» ASSIGNED TASK
A complete and exact copy of the entries below is the expected result.

>>

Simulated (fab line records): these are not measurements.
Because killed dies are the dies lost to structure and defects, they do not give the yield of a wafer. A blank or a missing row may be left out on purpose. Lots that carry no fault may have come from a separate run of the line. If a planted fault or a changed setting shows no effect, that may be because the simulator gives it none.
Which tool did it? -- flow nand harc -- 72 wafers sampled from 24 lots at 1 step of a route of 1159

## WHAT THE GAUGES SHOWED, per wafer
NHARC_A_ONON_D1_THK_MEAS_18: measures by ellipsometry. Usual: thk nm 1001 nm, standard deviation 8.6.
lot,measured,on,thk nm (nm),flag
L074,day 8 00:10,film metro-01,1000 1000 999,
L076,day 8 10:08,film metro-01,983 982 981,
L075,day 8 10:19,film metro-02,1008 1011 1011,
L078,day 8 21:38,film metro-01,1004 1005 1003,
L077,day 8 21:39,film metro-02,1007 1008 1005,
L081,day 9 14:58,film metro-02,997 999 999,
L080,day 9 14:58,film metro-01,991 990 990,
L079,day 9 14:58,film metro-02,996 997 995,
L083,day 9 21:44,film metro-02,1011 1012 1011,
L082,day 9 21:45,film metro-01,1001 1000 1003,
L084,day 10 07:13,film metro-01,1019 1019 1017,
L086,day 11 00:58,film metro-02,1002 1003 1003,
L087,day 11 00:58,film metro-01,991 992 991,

<<

» WRITTEN REPLY
Simulated (fab line records): these are not measurements.
Because killed dies are the dies lost to structure and defects, they do not give the yield of a wafer. A blank or a missing row may be left out on purpose. Lots that carry no fault may have come from a separate run of the line. If a planted fault or a changed setting shows no effect, that may be because the simulator gives it none.
Which tool did it? -- flow nand harc -- 72 wafers sampled from 24 lots at 1 step of a route of 1159

## WHAT THE GAUGES SHOWED, per wafer
NHARC_A_ONON_D1_THK_MEAS_18: measures by ellipsometry. Usual: thk nm 1001 nm, standard deviation 8.6.
lot,measured,on,thk nm (nm),flag
L074,day 8 00:10,film metro-01,1000 1000 999,
L076,day 8 10:08,film metro-01,983 982 981,
L075,day 8 10:19,film metro-02,1008 1011 1011,
L078,day 8 21:38,film metro-01,1004 1005 1003,
L077,day 8 21:39,film metro-02,1007 1008 1005,
L081,day 9 14:58,film metro-02,997 999 999,
L080,day 9 14:58,film metro-01,991 990 990,
L079,day 9 14:58,film metro-02,996 997 995,
L083,day 9 21:44,film metro-02,1011 1012 1011,
L082,day 9 21:45,film metro-01,1001 1000 1003,
L084,day 10 07:13,film metro-01,1019 1019 1017,
L086,day 11 00:58,film metro-02,1002 1003 1003,
L087,day 11 00:58,film metro-01,991 992 991,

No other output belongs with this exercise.